Retype all of the records shown beneath this task, exactly as they stand.

----- Supplied records

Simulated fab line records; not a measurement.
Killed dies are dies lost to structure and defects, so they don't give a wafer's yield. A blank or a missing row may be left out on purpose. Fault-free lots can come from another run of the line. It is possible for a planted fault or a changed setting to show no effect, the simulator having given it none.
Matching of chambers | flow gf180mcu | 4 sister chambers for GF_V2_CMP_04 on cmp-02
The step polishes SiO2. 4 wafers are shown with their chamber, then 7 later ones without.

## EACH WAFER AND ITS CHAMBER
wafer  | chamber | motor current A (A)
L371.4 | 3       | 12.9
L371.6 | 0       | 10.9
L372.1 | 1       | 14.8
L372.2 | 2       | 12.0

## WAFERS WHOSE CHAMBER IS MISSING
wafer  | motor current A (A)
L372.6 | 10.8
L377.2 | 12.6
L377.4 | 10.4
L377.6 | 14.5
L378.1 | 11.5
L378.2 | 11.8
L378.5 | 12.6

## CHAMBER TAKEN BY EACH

----------

* Task response *
Simulated fab line records; not a measurement.
Killed dies are dies lost to structure and defects, so they don't give a wafer's yield. A blank or a missing row may be left out on purpose. Fault-free lots can come from another run of the line. It is possible for a planted fault or a changed setting to show no effect, the simulator having given it none.
Matching of chambers | flow gf180mcu | 4 sister chambers for GF_V2_CMP_04 on cmp-02
The step polishes SiO2. 4 wafers are shown with their chamber, then 7 later ones without.

## EACH WAFER AND ITS CHAMBER
wafer  | chamber | motor current A (A)
L371.4 | 3       | 12.9
L371.6 | 0       | 10.9
L372.1 | 1       | 14.8
L372.2 | 2       | 12.0

## WAFERS WHOSE CHAMBER IS MISSING
wafer  | motor current A (A)
L372.6 | 10.8
L377.2 | 12.6
L377.4 | 10.4
L377.6 | 14.5
L378.1 | 11.5
L378.2 | 11.8
L378.5 | 12.6

## CHAMBER TAKEN BY EACH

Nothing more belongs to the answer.